SUPPLIED INFORMATION:
=-=-=

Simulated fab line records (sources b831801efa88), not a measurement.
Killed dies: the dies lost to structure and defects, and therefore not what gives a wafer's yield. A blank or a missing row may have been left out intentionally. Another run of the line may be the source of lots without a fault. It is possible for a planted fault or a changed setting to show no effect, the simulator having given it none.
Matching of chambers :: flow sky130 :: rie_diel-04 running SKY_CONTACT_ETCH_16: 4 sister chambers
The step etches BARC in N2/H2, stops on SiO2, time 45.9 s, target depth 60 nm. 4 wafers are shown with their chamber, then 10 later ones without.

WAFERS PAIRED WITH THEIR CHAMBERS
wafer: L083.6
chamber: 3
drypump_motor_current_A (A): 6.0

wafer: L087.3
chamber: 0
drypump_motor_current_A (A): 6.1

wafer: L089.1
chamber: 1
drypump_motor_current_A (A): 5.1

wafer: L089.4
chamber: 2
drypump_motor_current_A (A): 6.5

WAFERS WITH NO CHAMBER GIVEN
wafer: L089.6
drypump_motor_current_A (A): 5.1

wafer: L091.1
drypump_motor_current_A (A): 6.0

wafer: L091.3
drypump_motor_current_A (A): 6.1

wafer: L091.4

=-=-=

BRIEF: Copy every record exactly, with nothing added or dropped.

WORKED SOLUTION:
Simulated fab line records (sources b831801efa88), not a measurement.
Killed dies: the dies lost to structure and defects, and therefore not what gives a wafer's yield. A blank or a missing row may have been left out intentionally. Another run of the line may be the source of lots without a fault. It is possible for a planted fault or a changed setting to show no effect, the simulator having given it none.
Matching of chambers :: flow sky130 :: rie_diel-04 running SKY_CONTACT_ETCH_16: 4 sister chambers
The step etches BARC in N2/H2, stops on SiO2, time 45.9 s, target depth 60 nm. 4 wafers are shown with their chamber, then 10 later ones without.

WAFERS PAIRED WITH THEIR CHAMBERS
wafer: L083.6
chamber: 3
drypump_motor_current_A (A): 6.0

wafer: L087.3
chamber: 0
drypump_motor_current_A (A): 6.1

wafer: L089.1
chamber: 1
drypump_motor_current_A (A): 5.1

wafer: L089.4
chamber: 2
drypump_motor_current_A (A): 6.5

WAFERS WITH NO CHAMBER GIVEN
wafer: L089.6
drypump_motor_current_A (A): 5.1

wafer: L091.1
drypump_motor_current_A (A): 6.0

wafer: L091.3
drypump_motor_current_A (A): 6.1

wafer: L091.4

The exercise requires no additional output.